▶ [RECORDS SHOWN]:
- - - - - - -

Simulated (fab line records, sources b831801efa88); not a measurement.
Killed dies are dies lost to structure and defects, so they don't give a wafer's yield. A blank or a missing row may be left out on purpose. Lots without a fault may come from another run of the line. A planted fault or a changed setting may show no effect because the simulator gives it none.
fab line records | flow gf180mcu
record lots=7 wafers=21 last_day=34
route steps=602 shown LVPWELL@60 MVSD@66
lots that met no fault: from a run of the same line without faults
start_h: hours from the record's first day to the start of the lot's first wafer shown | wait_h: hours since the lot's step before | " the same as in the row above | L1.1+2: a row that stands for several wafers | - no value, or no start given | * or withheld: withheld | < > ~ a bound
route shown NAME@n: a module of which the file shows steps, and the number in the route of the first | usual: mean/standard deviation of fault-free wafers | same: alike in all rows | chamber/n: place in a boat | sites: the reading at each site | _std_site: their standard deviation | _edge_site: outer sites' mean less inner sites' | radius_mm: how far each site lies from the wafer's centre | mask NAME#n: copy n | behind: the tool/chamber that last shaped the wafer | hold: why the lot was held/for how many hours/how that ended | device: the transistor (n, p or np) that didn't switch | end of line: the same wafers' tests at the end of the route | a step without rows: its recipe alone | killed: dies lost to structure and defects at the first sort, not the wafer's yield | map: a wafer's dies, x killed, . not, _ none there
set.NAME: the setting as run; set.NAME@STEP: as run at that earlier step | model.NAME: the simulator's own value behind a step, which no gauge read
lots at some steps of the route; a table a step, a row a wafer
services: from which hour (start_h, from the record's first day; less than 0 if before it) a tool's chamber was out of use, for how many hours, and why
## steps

- - - - - - -

▶ [BRIEF]: A faithful, word-for-word copy of the data is the expected answer.

▶ [TASK RESULT]:
Simulated (fab line records, sources b831801efa88); not a measurement.
Killed dies are dies lost to structure and defects, so they don't give a wafer's yield. A blank or a missing row may be left out on purpose. Lots without a fault may come from another run of the line. A planted fault or a changed setting may show no effect because the simulator gives it none.
fab line records | flow gf180mcu
record lots=7 wafers=21 last_day=34
route steps=602 shown LVPWELL@60 MVSD@66
lots that met no fault: from a run of the same line without faults
start_h: hours from the record's first day to the start of the lot's first wafer shown | wait_h: hours since the lot's step before | " the same as in the row above | L1.1+2: a row that stands for several wafers | - no value, or no start given | * or withheld: withheld | < > ~ a bound
route shown NAME@n: a module of which the file shows steps, and the number in the route of the first | usual: mean/standard deviation of fault-free wafers | same: alike in all rows | chamber/n: place in a boat | sites: the reading at each site | _std_site: their standard deviation | _edge_site: outer sites' mean less inner sites' | radius_mm: how far each site lies from the wafer's centre | mask NAME#n: copy n | behind: the tool/chamber that last shaped the wafer | hold: why the lot was held/for how many hours/how that ended | device: the transistor (n, p or np) that didn't switch | end of line: the same wafers' tests at the end of the route | a step without rows: its recipe alone | killed: dies lost to structure and defects at the first sort, not the wafer's yield | map: a wafer's dies, x killed, . not, _ none there
set.NAME: the setting as run; set.NAME@STEP: as run at that earlier step | model.NAME: the simulator's own value behind a step, which no gauge read
lots at some steps of the route; a table a step, a row a wafer
services: from which hour (start_h, from the record's first day; less than 0 if before it) a tool's chamber was out of use, for how many hours, and why
## steps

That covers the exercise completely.